DATASET ENTRIES:
*** Block opens ***

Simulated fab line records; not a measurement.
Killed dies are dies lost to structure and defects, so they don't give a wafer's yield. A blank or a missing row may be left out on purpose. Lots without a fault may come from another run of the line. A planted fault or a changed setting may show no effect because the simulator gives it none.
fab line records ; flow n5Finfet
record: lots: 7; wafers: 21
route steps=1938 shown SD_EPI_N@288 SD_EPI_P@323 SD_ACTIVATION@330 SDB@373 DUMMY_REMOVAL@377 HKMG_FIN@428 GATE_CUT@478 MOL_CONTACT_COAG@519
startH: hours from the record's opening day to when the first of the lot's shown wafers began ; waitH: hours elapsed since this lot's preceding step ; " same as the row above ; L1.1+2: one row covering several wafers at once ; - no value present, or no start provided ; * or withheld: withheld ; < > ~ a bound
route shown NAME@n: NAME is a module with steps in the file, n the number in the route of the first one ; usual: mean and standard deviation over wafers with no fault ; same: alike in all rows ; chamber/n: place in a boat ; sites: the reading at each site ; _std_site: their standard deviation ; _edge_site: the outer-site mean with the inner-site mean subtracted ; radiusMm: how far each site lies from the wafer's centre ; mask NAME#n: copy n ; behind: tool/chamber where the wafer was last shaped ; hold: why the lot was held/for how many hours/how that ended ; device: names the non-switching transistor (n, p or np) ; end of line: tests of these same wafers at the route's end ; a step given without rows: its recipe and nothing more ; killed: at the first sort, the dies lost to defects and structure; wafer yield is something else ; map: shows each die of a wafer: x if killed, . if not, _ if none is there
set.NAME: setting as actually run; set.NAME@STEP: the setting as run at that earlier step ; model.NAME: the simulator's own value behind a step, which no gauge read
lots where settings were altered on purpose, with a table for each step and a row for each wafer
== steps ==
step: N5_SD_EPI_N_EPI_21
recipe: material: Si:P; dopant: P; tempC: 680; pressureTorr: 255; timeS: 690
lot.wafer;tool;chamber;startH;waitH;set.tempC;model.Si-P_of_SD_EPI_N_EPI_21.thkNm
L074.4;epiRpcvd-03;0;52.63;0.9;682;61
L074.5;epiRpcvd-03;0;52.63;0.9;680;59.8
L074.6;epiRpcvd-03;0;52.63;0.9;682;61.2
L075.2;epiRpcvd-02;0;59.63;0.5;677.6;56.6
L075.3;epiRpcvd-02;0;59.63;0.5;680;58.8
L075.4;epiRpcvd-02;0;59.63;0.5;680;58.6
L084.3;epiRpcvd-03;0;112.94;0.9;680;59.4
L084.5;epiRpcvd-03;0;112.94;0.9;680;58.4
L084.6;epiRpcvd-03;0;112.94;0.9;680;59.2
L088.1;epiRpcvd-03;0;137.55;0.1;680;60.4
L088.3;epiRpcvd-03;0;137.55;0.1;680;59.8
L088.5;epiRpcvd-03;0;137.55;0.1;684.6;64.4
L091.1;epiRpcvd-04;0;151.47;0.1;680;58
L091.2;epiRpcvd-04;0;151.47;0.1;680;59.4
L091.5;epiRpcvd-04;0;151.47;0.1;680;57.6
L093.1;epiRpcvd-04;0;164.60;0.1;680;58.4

*** Block closes ***

Keeping every character as it is, restate the lines above that run from the line with "L088.5;epiRpcvd-03;0;137.55;0.1;684.6;64.4" through the line with "L091.5;epiRpcvd-04;0;151.47;0.1;680;57.6", both included, and nothing else.

REPLY:
L088.5;epiRpcvd-03;0;137.55;0.1;684.6;64.4
L091.1;epiRpcvd-04;0;151.47;0.1;680;58
L091.2;epiRpcvd-04;0;151.47;0.1;680;59.4
L091.5;epiRpcvd-04;0;151.47;0.1;680;57.6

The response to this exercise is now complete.